________________

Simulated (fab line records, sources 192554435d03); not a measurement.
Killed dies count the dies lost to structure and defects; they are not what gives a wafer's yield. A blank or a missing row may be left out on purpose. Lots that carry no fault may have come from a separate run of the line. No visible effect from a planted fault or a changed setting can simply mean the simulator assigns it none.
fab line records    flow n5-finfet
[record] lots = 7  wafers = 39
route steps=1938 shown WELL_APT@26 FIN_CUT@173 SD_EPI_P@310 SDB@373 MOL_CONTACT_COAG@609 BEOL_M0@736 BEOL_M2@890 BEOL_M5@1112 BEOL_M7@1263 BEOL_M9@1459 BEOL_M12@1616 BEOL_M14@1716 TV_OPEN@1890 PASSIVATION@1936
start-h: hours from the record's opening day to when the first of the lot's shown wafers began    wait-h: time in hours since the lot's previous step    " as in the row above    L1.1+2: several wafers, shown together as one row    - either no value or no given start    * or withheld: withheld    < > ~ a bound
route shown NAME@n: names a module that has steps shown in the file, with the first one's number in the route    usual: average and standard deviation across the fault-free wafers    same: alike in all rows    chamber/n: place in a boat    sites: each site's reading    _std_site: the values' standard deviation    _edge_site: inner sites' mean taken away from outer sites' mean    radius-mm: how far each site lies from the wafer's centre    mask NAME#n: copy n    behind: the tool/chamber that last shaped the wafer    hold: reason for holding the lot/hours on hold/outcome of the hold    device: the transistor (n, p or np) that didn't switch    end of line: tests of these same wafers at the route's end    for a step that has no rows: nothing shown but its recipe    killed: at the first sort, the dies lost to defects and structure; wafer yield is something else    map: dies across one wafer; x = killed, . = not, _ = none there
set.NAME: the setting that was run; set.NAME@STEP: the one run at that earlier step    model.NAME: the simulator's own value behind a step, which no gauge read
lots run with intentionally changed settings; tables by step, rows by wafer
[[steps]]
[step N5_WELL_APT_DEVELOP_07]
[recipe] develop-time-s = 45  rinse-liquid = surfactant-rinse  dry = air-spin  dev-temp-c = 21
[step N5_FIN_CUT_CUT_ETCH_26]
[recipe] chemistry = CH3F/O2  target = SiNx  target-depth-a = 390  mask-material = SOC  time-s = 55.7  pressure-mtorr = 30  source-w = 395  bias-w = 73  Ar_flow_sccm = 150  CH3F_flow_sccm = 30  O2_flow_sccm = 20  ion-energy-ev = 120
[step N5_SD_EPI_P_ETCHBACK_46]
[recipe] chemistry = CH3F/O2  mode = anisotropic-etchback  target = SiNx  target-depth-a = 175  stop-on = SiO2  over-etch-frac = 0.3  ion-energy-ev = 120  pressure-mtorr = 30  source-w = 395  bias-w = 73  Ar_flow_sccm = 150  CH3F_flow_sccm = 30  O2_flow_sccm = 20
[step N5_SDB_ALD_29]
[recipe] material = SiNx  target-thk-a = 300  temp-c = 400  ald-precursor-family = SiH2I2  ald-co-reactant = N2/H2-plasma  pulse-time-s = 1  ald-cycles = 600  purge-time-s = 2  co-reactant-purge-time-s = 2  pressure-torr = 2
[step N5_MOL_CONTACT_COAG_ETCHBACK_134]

________________

Assignment: Repeat, character for character, the lines of the material above from the line with "Killed dies count" through the line with "[record] lots = 7".

Response area:
Killed dies count the dies lost to structure and defects; they are not what gives a wafer's yield. A blank or a missing row may be left out on purpose. Lots that carry no fault may have come from a separate run of the line. No visible effect from a planted fault or a changed setting can simply mean the simulator assigns it none.
fab line records    flow n5-finfet
[record] lots = 7  wafers = 39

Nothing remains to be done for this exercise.